▸ **SOURCE INFORMATION**
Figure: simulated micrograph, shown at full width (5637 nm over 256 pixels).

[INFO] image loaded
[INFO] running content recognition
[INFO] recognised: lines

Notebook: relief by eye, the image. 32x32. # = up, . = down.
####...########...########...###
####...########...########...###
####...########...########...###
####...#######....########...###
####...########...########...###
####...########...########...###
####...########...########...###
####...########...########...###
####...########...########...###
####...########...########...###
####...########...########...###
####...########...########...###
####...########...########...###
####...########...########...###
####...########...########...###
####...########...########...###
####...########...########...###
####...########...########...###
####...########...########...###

▸ **ASSIGNMENT**
Please set down the full listing above, word for word.

▸ **RESPONSE AREA**
Figure: simulated micrograph, shown at full width (5637 nm over 256 pixels).

[INFO] image loaded
[INFO] running content recognition
[INFO] recognised: lines

Notebook: relief by eye, the image. 32x32. # = up, . = down.
####...########...########...###
####...########...########...###
####...########...########...###
####...#######....########...###
####...########...########...###
####...########...########...###
####...########...########...###
####...########...########...###
####...########...########...###
####...########...########...###
####...########...########...###
####...########...########...###
####...########...########...###
####...########...########...###
####...########...########...###
####...########...########...###
####...########...########...###
####...########...########...###
####...########...########...###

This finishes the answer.